_REQUIRED ACTION_
For this exercise, please reproduce the records below word for word, from the first line through the line with "No lot is off".

_RECORD EXTRACTS_
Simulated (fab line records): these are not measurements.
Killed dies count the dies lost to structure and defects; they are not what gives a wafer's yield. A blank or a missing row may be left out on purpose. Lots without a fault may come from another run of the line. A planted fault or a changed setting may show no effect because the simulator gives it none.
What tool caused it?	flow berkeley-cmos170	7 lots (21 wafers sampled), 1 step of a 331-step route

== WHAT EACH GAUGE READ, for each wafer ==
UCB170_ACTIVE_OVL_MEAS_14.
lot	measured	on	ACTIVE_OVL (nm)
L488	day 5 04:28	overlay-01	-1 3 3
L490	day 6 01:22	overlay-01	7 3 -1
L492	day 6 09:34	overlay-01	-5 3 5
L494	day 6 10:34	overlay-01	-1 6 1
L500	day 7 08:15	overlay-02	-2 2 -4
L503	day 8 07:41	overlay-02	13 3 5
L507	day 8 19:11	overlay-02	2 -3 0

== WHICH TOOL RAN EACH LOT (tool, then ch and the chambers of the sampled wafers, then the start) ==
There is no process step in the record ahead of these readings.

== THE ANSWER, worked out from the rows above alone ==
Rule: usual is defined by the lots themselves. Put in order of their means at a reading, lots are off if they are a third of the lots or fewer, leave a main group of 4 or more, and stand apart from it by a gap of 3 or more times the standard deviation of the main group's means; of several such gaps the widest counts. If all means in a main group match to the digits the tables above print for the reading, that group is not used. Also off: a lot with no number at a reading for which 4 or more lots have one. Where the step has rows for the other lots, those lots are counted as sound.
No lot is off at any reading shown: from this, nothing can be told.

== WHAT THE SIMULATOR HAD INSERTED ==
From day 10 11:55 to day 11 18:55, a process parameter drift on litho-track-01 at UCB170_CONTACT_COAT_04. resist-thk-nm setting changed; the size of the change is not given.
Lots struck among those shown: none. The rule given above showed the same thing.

_TASK ANSWER_
Simulated (fab line records): these are not measurements.
Killed dies count the dies lost to structure and defects; they are not what gives a wafer's yield. A blank or a missing row may be left out on purpose. Lots without a fault may come from another run of the line. A planted fault or a changed setting may show no effect because the simulator gives it none.
What tool caused it?	flow berkeley-cmos170	7 lots (21 wafers sampled), 1 step of a 331-step route

== WHAT EACH GAUGE READ, for each wafer ==
UCB170_ACTIVE_OVL_MEAS_14.
lot	measured	on	ACTIVE_OVL (nm)
L488	day 5 04:28	overlay-01	-1 3 3
L490	day 6 01:22	overlay-01	7 3 -1
L492	day 6 09:34	overlay-01	-5 3 5
L494	day 6 10:34	overlay-01	-1 6 1
L500	day 7 08:15	overlay-02	-2 2 -4
L503	day 8 07:41	overlay-02	13 3 5
L507	day 8 19:11	overlay-02	2 -3 0

== WHICH TOOL RAN EACH LOT (tool, then ch and the chambers of the sampled wafers, then the start) ==
There is no process step in the record ahead of these readings.

== THE ANSWER, worked out from the rows above alone ==
Rule: usual is defined by the lots themselves. Put in order of their means at a reading, lots are off if they are a third of the lots or fewer, leave a main group of 4 or more, and stand apart from it by a gap of 3 or more times the standard deviation of the main group's means; of several such gaps the widest counts. If all means in a main group match to the digits the tables above print for the reading, that group is not used. Also off: a lot with no number at a reading for which 4 or more lots have one. Where the step has rows for the other lots, those lots are counted as sound.
No lot is off at any reading shown: from this, nothing can be told.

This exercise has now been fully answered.